• [Exercise data]
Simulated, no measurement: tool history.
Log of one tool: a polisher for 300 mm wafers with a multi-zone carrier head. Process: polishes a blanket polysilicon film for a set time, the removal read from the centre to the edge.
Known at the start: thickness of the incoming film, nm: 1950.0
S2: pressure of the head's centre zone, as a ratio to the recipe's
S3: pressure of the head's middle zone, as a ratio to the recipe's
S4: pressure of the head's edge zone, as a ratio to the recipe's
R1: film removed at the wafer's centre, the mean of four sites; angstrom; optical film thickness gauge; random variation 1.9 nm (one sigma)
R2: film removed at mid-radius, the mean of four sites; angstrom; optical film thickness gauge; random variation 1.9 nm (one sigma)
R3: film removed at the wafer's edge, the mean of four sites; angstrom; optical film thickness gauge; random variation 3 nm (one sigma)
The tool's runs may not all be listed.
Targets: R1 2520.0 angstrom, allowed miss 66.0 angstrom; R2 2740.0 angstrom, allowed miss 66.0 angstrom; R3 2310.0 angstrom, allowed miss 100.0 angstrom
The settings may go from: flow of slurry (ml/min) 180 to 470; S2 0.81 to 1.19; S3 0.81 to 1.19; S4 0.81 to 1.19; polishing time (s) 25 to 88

• [Exercise]
Word for word, restate the listing above from its first line to the line with "R1: film removed", keeping both.

• [Written response]
Simulated, no measurement: tool history.
Log of one tool: a polisher for 300 mm wafers with a multi-zone carrier head. Process: polishes a blanket polysilicon film for a set time, the removal read from the centre to the edge.
Known at the start: thickness of the incoming film, nm: 1950.0
S2: pressure of the head's centre zone, as a ratio to the recipe's
S3: pressure of the head's middle zone, as a ratio to the recipe's
S4: pressure of the head's edge zone, as a ratio to the recipe's
R1: film removed at the wafer's centre, the mean of four sites; angstrom; optical film thickness gauge; random variation 1.9 nm (one sigma)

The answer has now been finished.